● ● ● ● ● ● ●

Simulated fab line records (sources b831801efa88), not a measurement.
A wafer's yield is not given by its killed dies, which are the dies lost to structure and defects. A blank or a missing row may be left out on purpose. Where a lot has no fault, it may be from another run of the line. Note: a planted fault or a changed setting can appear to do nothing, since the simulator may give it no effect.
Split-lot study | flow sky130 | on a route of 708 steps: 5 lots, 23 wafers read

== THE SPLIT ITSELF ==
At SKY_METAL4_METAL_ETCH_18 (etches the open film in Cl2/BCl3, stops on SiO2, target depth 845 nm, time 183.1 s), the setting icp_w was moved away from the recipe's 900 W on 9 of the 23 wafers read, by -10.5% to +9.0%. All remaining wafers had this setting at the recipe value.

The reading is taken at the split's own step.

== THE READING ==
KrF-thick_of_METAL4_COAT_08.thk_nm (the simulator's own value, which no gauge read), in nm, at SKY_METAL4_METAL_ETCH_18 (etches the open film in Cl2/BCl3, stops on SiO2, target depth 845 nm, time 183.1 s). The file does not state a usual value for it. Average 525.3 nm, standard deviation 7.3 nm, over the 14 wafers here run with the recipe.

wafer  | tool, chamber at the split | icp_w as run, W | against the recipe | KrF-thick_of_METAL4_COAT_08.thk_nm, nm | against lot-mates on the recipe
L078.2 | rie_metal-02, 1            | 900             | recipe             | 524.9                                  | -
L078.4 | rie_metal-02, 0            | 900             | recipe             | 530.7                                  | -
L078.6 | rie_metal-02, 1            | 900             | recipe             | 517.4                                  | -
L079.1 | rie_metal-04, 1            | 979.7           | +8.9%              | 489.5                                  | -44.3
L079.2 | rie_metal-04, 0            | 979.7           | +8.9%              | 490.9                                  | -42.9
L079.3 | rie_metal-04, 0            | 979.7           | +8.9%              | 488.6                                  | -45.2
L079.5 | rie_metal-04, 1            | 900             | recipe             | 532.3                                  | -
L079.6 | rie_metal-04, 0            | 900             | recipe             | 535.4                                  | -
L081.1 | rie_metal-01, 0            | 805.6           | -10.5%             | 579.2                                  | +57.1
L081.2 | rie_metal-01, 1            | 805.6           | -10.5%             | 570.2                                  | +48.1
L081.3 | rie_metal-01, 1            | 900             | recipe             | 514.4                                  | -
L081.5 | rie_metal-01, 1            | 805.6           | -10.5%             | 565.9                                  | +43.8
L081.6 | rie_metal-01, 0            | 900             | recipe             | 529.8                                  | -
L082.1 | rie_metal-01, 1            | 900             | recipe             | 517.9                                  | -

● ● ● ● ● ● ●

> Work instruction
Of the lines above, retype only those from the line containing "L079.6 | rie_metal-04, 0" through the line containing "L081.6 | rie_metal-01, 0", including both, exactly.

> Task solution
L079.6 | rie_metal-04, 0            | 900             | recipe             | 535.4                                  | -
L081.1 | rie_metal-01, 0            | 805.6           | -10.5%             | 579.2                                  | +57.1
L081.2 | rie_metal-01, 1            | 805.6           | -10.5%             | 570.2                                  | +48.1
L081.3 | rie_metal-01, 1            | 900             | recipe             | 514.4                                  | -
L081.5 | rie_metal-01, 1            | 805.6           | -10.5%             | 565.9                                  | +43.8
L081.6 | rie_metal-01, 0            | 900             | recipe             | 529.8                                  | -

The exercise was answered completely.